• [PROVIDED INFORMATION]:
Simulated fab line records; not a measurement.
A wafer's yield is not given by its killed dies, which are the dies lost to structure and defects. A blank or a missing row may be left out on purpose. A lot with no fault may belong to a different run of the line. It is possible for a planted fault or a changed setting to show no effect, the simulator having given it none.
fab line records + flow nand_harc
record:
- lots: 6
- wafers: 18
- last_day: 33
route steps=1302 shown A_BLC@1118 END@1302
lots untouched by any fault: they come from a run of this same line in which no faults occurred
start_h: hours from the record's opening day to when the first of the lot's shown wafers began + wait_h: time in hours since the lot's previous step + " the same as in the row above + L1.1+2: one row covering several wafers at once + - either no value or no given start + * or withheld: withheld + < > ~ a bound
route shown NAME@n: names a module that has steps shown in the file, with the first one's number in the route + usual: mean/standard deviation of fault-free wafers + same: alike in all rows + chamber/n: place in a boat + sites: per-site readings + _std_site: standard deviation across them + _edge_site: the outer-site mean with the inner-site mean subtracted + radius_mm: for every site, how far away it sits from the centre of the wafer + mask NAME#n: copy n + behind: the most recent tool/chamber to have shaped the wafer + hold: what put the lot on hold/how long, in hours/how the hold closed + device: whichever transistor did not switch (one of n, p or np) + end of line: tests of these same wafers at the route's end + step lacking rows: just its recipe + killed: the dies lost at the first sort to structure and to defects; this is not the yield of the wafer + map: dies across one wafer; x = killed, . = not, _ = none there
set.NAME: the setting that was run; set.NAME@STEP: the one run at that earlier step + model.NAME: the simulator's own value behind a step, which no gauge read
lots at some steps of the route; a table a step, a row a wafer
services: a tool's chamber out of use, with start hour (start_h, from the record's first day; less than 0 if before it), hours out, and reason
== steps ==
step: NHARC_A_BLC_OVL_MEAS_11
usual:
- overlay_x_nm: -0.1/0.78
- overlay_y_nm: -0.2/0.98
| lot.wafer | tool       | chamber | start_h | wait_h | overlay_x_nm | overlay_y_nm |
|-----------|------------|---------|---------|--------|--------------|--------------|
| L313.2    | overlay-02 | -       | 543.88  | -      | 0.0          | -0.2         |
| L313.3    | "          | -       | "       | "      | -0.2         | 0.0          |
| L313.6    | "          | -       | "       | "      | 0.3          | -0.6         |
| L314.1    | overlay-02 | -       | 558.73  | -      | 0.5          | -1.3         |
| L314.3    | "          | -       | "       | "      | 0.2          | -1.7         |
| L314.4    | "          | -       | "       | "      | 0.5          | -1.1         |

• [ACTIVITY]: From the first line of the listing above through the line that contains "start_h: hours from", retype every line exactly, and write nothing else.

• [YOUR SOLUTION]:
Simulated fab line records; not a measurement.
A wafer's yield is not given by its killed dies, which are the dies lost to structure and defects. A blank or a missing row may be left out on purpose. A lot with no fault may belong to a different run of the line. It is possible for a planted fault or a changed setting to show no effect, the simulator having given it none.
fab line records + flow nand_harc
record:
- lots: 6
- wafers: 18
- last_day: 33
route steps=1302 shown A_BLC@1118 END@1302
lots untouched by any fault: they come from a run of this same line in which no faults occurred
start_h: hours from the record's opening day to when the first of the lot's shown wafers began + wait_h: time in hours since the lot's previous step + " the same as in the row above + L1.1+2: one row covering several wafers at once + - either no value or no given start + * or withheld: withheld + < > ~ a bound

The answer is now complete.